Provided material ▸

========================================================================

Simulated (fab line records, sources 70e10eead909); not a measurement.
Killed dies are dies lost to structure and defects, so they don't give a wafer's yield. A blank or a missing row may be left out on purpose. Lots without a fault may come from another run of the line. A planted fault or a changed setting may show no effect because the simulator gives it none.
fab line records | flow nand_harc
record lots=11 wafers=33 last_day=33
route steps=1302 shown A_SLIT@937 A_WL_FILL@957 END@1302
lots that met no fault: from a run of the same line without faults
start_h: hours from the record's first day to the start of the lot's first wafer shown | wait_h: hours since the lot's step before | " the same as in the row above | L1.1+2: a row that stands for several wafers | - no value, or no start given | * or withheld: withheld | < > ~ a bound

========================================================================

Assigned task ▸
Considering only the material above, set down every line from the one with "fab line records | flow nand_harc" to the one with "lots that met", inclusive, exactly as written.

Exercise answer ▸
fab line records | flow nand_harc
record lots=11 wafers=33 last_day=33
route steps=1302 shown A_SLIT@937 A_WL_FILL@957 END@1302
lots that met no fault: from a run of the same line without faults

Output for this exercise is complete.